> _WORK TASK_: Give the data back exactly as it stands.

::: STUDY MATERIAL
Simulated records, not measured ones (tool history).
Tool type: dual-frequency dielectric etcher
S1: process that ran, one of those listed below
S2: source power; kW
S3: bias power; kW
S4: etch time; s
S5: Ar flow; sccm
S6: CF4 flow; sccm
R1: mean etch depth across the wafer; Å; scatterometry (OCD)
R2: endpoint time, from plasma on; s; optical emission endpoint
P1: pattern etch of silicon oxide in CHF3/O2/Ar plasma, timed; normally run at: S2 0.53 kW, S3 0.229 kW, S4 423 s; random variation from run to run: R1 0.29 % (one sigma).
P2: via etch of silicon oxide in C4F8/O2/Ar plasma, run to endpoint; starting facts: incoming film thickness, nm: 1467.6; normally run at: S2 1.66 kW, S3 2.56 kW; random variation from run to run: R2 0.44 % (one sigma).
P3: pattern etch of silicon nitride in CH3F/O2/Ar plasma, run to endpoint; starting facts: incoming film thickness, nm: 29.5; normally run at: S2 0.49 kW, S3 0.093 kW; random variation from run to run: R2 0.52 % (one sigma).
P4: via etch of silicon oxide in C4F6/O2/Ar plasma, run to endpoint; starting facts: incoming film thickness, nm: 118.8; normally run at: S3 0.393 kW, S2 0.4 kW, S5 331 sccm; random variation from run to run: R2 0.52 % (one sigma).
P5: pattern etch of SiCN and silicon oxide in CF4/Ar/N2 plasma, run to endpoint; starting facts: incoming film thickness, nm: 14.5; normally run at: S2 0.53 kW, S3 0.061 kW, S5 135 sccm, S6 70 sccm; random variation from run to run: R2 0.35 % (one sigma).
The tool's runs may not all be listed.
::::::

> _RESULT_:
Simulated records, not measured ones (tool history).
Tool type: dual-frequency dielectric etcher
S1: process that ran, one of those listed below
S2: source power; kW
S3: bias power; kW
S4: etch time; s
S5: Ar flow; sccm
S6: CF4 flow; sccm
R1: mean etch depth across the wafer; Å; scatterometry (OCD)
R2: endpoint time, from plasma on; s; optical emission endpoint
P1: pattern etch of silicon oxide in CHF3/O2/Ar plasma, timed; normally run at: S2 0.53 kW, S3 0.229 kW, S4 423 s; random variation from run to run: R1 0.29 % (one sigma).
P2: via etch of silicon oxide in C4F8/O2/Ar plasma, run to endpoint; starting facts: incoming film thickness, nm: 1467.6; normally run at: S2 1.66 kW, S3 2.56 kW; random variation from run to run: R2 0.44 % (one sigma).
P3: pattern etch of silicon nitride in CH3F/O2/Ar plasma, run to endpoint; starting facts: incoming film thickness, nm: 29.5; normally run at: S2 0.49 kW, S3 0.093 kW; random variation from run to run: R2 0.52 % (one sigma).
P4: via etch of silicon oxide in C4F6/O2/Ar plasma, run to endpoint; starting facts: incoming film thickness, nm: 118.8; normally run at: S3 0.393 kW, S2 0.4 kW, S5 331 sccm; random variation from run to run: R2 0.52 % (one sigma).
P5: pattern etch of SiCN and silicon oxide in CF4/Ar/N2 plasma, run to endpoint; starting facts: incoming film thickness, nm: 14.5; normally run at: S2 0.53 kW, S3 0.061 kW, S5 135 sccm, S6 70 sccm; random variation from run to run: R2 0.35 % (one sigma).
The tool's runs may not all be listed.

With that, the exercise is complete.